Write out again, exactly, the lines below starting at the one with "88 THK MEAS" and ending at the one with "100 HMDS: 140 C, 60 s".

SUPPLIED INFORMATION.

--

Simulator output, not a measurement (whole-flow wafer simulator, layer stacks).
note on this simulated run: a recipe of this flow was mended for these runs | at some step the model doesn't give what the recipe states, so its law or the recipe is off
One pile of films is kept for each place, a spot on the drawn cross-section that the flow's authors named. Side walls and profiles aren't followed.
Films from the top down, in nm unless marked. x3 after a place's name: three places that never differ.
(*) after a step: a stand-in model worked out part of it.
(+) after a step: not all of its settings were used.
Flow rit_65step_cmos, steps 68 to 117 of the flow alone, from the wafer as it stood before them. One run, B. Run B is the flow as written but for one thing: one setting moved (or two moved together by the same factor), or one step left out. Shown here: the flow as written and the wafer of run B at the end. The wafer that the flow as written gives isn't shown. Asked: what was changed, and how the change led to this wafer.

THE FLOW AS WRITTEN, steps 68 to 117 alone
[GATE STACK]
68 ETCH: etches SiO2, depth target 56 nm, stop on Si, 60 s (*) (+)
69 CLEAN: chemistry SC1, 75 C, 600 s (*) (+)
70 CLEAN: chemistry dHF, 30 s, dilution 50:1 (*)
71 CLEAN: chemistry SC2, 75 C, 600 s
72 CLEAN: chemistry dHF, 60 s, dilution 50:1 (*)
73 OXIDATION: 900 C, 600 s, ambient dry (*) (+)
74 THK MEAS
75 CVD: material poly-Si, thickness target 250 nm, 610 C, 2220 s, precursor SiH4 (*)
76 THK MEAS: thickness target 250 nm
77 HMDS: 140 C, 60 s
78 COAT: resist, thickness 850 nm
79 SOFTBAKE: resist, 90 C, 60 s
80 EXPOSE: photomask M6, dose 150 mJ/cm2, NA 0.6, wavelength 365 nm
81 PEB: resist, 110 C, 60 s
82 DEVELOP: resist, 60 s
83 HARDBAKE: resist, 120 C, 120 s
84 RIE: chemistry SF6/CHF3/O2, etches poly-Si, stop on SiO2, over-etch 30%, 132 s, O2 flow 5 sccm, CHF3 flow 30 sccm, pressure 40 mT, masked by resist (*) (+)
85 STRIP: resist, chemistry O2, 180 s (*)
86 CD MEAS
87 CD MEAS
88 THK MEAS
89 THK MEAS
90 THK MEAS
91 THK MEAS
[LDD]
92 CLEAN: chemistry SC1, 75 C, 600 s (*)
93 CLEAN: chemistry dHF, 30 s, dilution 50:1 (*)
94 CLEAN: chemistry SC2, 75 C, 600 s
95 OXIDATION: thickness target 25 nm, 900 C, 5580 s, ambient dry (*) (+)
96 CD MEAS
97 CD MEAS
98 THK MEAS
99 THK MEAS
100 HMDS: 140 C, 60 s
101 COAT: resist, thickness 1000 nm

--

TASK RESPONSE.
88 THK MEAS
89 THK MEAS
90 THK MEAS
91 THK MEAS
[LDD]
92 CLEAN: chemistry SC1, 75 C, 600 s (*)
93 CLEAN: chemistry dHF, 30 s, dilution 50:1 (*)
94 CLEAN: chemistry SC2, 75 C, 600 s
95 OXIDATION: thickness target 25 nm, 900 C, 5580 s, ambient dry (*) (+)
96 CD MEAS
97 CD MEAS
98 THK MEAS
99 THK MEAS
100 HMDS: 140 C, 60 s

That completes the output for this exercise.